→ **Exercise**
Exactly as given, reproduce the records in full.

[Opening Dataset extract section]

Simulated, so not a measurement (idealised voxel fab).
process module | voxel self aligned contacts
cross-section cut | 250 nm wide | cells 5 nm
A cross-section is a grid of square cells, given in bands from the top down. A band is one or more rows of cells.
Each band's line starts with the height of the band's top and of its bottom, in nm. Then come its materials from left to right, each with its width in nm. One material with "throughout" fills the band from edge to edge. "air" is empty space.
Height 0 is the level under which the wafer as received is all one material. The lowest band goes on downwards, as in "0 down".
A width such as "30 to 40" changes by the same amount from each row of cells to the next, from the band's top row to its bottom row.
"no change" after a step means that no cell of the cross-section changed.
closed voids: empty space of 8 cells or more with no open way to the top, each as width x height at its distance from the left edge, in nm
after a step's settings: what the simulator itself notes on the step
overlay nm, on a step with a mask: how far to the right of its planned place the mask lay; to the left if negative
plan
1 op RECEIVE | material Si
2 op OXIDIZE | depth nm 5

[Closing Dataset extract section]

→ **Result**
Simulated, so not a measurement (idealised voxel fab).
process module | voxel self aligned contacts
cross-section cut | 250 nm wide | cells 5 nm
A cross-section is a grid of square cells, given in bands from the top down. A band is one or more rows of cells.
Each band's line starts with the height of the band's top and of its bottom, in nm. Then come its materials from left to right, each with its width in nm. One material with "throughout" fills the band from edge to edge. "air" is empty space.
Height 0 is the level under which the wafer as received is all one material. The lowest band goes on downwards, as in "0 down".
A width such as "30 to 40" changes by the same amount from each row of cells to the next, from the band's top row to its bottom row.
"no change" after a step means that no cell of the cross-section changed.
closed voids: empty space of 8 cells or more with no open way to the top, each as width x height at its distance from the left edge, in nm
after a step's settings: what the simulator itself notes on the step
overlay nm, on a step with a mask: how far to the right of its planned place the mask lay; to the left if negative
plan
1 op RECEIVE | material Si
2 op OXIDIZE | depth nm 5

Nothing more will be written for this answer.